————

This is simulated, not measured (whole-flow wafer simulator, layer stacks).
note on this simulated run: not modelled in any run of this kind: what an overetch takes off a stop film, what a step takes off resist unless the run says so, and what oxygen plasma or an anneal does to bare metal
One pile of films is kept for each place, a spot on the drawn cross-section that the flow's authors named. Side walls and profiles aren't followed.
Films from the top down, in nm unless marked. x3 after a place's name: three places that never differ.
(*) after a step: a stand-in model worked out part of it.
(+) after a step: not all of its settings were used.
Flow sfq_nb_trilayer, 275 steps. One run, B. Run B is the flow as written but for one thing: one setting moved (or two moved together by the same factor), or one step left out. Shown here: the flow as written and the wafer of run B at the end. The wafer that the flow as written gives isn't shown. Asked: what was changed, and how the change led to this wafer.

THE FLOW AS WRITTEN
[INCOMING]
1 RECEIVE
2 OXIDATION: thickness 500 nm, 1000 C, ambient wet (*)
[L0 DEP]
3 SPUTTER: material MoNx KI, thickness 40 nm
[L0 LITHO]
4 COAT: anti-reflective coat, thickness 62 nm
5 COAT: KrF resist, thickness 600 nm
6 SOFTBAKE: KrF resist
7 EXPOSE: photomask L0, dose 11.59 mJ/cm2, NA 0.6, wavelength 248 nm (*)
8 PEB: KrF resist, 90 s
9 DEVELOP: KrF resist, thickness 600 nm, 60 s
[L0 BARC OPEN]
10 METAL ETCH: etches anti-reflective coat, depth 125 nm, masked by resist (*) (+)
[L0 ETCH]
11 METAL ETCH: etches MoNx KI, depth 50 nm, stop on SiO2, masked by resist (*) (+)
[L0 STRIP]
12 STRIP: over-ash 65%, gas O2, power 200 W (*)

————

§ **WORK INSTRUCTION**
The response should be an exact repeat of the data above.

§ **ANSWER AREA**
This is simulated, not measured (whole-flow wafer simulator, layer stacks).
note on this simulated run: not modelled in any run of this kind: what an overetch takes off a stop film, what a step takes off resist unless the run says so, and what oxygen plasma or an anneal does to bare metal
One pile of films is kept for each place, a spot on the drawn cross-section that the flow's authors named. Side walls and profiles aren't followed.
Films from the top down, in nm unless marked. x3 after a place's name: three places that never differ.
(*) after a step: a stand-in model worked out part of it.
(+) after a step: not all of its settings were used.
Flow sfq_nb_trilayer, 275 steps. One run, B. Run B is the flow as written but for one thing: one setting moved (or two moved together by the same factor), or one step left out. Shown here: the flow as written and the wafer of run B at the end. The wafer that the flow as written gives isn't shown. Asked: what was changed, and how the change led to this wafer.

THE FLOW AS WRITTEN
[INCOMING]
1 RECEIVE
2 OXIDATION: thickness 500 nm, 1000 C, ambient wet (*)
[L0 DEP]
3 SPUTTER: material MoNx KI, thickness 40 nm
[L0 LITHO]
4 COAT: anti-reflective coat, thickness 62 nm
5 COAT: KrF resist, thickness 600 nm
6 SOFTBAKE: KrF resist
7 EXPOSE: photomask L0, dose 11.59 mJ/cm2, NA 0.6, wavelength 248 nm (*)
8 PEB: KrF resist, 90 s
9 DEVELOP: KrF resist, thickness 600 nm, 60 s
[L0 BARC OPEN]
10 METAL ETCH: etches anti-reflective coat, depth 125 nm, masked by resist (*) (+)
[L0 ETCH]
11 METAL ETCH: etches MoNx KI, depth 50 nm, stop on SiO2, masked by resist (*) (+)
[L0 STRIP]
12 STRIP: over-ash 65%, gas O2, power 200 W (*)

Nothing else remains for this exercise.